== Segment start ==

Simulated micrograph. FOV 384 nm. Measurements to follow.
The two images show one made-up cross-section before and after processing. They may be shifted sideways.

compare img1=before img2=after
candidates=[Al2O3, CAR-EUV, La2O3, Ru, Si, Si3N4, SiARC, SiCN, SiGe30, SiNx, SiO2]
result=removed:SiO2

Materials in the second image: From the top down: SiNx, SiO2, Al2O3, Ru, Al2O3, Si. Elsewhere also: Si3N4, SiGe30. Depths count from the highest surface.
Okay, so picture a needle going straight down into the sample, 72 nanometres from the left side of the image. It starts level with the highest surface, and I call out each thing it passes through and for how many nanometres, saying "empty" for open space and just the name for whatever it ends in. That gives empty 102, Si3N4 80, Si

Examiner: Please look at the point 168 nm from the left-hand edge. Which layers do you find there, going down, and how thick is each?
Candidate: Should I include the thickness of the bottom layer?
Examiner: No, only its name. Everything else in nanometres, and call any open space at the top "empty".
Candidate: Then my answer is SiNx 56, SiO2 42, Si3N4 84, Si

== Segment end ==

**ACTION ITEM:** The response should be an exact repeat of the data above.

**SOLUTION:**
Simulated micrograph. FOV 384 nm. Measurements to follow.
The two images show one made-up cross-section before and after processing. They may be shifted sideways.

compare img1=before img2=after
candidates=[Al2O3, CAR-EUV, La2O3, Ru, Si, Si3N4, SiARC, SiCN, SiGe30, SiNx, SiO2]
result=removed:SiO2

Materials in the second image: From the top down: SiNx, SiO2, Al2O3, Ru, Al2O3, Si. Elsewhere also: Si3N4, SiGe30. Depths count from the highest surface.
Okay, so picture a needle going straight down into the sample, 72 nanometres from the left side of the image. It starts level with the highest surface, and I call out each thing it passes through and for how many nanometres, saying "empty" for open space and just the name for whatever it ends in. That gives empty 102, Si3N4 80, Si

Examiner: Please look at the point 168 nm from the left-hand edge. Which layers do you find there, going down, and how thick is each?
Candidate: Should I include the thickness of the bottom layer?
Examiner: No, only its name. Everything else in nanometres, and call any open space at the top "empty".
Candidate: Then my answer is SiNx 56, SiO2 42, Si3N4 84, Si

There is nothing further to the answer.